■ Assignment ■
Starting at the line containing "step 23: DIRECTIONAL_DEP: material" and ending at the line containing "0 and below = Si throughout", print every line of the material below exactly, both ends included, and stop there.

■ Study material ■
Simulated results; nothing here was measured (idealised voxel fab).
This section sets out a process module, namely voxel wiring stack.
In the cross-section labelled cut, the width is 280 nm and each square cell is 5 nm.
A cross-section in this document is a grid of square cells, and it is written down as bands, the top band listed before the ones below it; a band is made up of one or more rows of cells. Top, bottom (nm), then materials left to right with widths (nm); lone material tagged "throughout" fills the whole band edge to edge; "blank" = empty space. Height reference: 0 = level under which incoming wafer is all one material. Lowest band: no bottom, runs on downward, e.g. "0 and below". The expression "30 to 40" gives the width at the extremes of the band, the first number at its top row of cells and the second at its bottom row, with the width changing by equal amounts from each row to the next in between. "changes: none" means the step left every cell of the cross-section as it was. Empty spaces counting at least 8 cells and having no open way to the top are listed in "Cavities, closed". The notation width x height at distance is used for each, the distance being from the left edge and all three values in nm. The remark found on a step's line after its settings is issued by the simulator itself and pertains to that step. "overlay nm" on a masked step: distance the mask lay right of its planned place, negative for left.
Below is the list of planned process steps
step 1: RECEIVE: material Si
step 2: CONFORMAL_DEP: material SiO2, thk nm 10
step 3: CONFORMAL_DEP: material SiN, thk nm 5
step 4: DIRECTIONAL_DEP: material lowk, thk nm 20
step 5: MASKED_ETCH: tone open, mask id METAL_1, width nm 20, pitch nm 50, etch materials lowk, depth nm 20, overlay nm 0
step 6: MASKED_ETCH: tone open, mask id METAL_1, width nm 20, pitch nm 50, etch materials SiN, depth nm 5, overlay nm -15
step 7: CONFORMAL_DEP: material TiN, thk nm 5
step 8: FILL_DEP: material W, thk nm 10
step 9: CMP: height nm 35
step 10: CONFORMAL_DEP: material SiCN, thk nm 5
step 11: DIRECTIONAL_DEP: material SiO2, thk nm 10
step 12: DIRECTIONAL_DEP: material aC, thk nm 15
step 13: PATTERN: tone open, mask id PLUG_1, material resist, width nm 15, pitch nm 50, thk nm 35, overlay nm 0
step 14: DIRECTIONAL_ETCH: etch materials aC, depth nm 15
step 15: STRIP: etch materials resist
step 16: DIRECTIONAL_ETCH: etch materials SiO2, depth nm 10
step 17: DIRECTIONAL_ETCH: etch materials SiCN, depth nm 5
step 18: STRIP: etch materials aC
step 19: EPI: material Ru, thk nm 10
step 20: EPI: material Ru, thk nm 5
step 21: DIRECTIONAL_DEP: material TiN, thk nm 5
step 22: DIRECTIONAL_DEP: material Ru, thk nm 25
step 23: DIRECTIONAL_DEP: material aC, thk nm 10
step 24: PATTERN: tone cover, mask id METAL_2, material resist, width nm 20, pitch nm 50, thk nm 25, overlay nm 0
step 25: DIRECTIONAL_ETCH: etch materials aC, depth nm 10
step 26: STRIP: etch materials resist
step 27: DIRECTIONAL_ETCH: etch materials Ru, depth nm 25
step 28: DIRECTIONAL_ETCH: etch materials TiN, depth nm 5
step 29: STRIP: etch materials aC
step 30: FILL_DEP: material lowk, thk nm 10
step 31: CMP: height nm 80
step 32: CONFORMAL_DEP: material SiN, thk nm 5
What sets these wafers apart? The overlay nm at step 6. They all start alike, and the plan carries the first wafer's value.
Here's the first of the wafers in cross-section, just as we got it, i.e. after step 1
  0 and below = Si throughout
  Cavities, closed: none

■ Task result ■
step 23: DIRECTIONAL_DEP: material aC, thk nm 10
step 24: PATTERN: tone cover, mask id METAL_2, material resist, width nm 20, pitch nm 50, thk nm 25, overlay nm 0
step 25: DIRECTIONAL_ETCH: etch materials aC, depth nm 10
step 26: STRIP: etch materials resist
step 27: DIRECTIONAL_ETCH: etch materials Ru, depth nm 25
step 28: DIRECTIONAL_ETCH: etch materials TiN, depth nm 5
step 29: STRIP: etch materials aC
step 30: FILL_DEP: material lowk, thk nm 10
step 31: CMP: height nm 80
step 32: CONFORMAL_DEP: material SiN, thk nm 5
What sets these wafers apart? The overlay nm at step 6. They all start alike, and the plan carries the first wafer's value.
Here's the first of the wafers in cross-section, just as we got it, i.e. after step 1
  0 and below = Si throughout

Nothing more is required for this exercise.